Output the entries exactly.

··········

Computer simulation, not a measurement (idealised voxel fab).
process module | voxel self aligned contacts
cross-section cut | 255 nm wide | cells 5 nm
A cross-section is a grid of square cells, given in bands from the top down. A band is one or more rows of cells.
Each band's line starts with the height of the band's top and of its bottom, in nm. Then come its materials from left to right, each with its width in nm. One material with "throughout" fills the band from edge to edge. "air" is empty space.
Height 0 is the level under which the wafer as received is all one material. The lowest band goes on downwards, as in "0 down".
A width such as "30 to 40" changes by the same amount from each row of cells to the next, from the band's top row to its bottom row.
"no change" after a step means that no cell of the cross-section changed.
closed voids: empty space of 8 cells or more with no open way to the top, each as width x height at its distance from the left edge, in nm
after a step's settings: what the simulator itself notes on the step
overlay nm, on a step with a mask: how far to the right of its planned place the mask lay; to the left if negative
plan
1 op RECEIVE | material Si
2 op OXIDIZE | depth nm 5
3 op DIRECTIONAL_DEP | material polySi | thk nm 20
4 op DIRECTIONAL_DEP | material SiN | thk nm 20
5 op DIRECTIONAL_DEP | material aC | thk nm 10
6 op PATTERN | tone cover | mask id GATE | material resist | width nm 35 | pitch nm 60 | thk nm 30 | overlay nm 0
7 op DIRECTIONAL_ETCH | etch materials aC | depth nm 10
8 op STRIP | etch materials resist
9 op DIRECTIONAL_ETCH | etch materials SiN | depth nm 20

··········

--- Task result ---
Computer simulation, not a measurement (idealised voxel fab).
process module | voxel self aligned contacts
cross-section cut | 255 nm wide | cells 5 nm
A cross-section is a grid of square cells, given in bands from the top down. A band is one or more rows of cells.
Each band's line starts with the height of the band's top and of its bottom, in nm. Then come its materials from left to right, each with its width in nm. One material with "throughout" fills the band from edge to edge. "air" is empty space.
Height 0 is the level under which the wafer as received is all one material. The lowest band goes on downwards, as in "0 down".
A width such as "30 to 40" changes by the same amount from each row of cells to the next, from the band's top row to its bottom row.
"no change" after a step means that no cell of the cross-section changed.
closed voids: empty space of 8 cells or more with no open way to the top, each as width x height at its distance from the left edge, in nm
after a step's settings: what the simulator itself notes on the step
overlay nm, on a step with a mask: how far to the right of its planned place the mask lay; to the left if negative
plan
1 op RECEIVE | material Si
2 op OXIDIZE | depth nm 5
3 op DIRECTIONAL_DEP | material polySi | thk nm 20
4 op DIRECTIONAL_DEP | material SiN | thk nm 20
5 op DIRECTIONAL_DEP | material aC | thk nm 10
6 op PATTERN | tone cover | mask id GATE | material resist | width nm 35 | pitch nm 60 | thk nm 30 | overlay nm 0
7 op DIRECTIONAL_ETCH | etch materials aC | depth nm 10
8 op STRIP | etch materials resist
9 op DIRECTIONAL_ETCH | etch materials SiN | depth nm 20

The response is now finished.